Requirement:
Copy out all the entries word for word.

● ● ●

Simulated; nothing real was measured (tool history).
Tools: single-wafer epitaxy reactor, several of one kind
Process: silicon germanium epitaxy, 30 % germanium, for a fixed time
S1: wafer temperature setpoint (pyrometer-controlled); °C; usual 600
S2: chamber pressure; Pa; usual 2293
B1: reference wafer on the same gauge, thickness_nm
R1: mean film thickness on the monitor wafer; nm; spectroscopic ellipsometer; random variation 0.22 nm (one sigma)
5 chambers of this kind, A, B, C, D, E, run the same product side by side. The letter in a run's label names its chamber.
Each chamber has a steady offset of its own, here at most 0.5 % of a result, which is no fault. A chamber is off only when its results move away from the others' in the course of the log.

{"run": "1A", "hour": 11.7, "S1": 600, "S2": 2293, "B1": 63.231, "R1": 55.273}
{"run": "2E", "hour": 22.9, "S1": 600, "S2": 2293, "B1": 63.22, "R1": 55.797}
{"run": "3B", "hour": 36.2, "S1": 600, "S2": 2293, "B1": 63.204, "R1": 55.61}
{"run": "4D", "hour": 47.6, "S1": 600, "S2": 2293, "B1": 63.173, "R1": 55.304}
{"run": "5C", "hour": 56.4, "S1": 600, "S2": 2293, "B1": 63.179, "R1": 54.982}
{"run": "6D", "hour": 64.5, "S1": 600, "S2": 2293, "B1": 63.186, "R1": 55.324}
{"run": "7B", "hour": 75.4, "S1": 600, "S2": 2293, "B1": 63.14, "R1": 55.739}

● ● ●

Response:
Simulated; nothing real was measured (tool history).
Tools: single-wafer epitaxy reactor, several of one kind
Process: silicon germanium epitaxy, 30 % germanium, for a fixed time
S1: wafer temperature setpoint (pyrometer-controlled); °C; usual 600
S2: chamber pressure; Pa; usual 2293
B1: reference wafer on the same gauge, thickness_nm
R1: mean film thickness on the monitor wafer; nm; spectroscopic ellipsometer; random variation 0.22 nm (one sigma)
5 chambers of this kind, A, B, C, D, E, run the same product side by side. The letter in a run's label names its chamber.
Each chamber has a steady offset of its own, here at most 0.5 % of a result, which is no fault. A chamber is off only when its results move away from the others' in the course of the log.

{"run": "1A", "hour": 11.7, "S1": 600, "S2": 2293, "B1": 63.231, "R1": 55.273}
{"run": "2E", "hour": 22.9, "S1": 600, "S2": 2293, "B1": 63.22, "R1": 55.797}
{"run": "3B", "hour": 36.2, "S1": 600, "S2": 2293, "B1": 63.204, "R1": 55.61}
{"run": "4D", "hour": 47.6, "S1": 600, "S2": 2293, "B1": 63.173, "R1": 55.304}
{"run": "5C", "hour": 56.4, "S1": 600, "S2": 2293, "B1": 63.179, "R1": 54.982}
{"run": "6D", "hour": 64.5, "S1": 600, "S2": 2293, "B1": 63.186, "R1": 55.324}
{"run": "7B", "hour": 75.4, "S1": 600, "S2": 2293, "B1": 63.14, "R1": 55.739}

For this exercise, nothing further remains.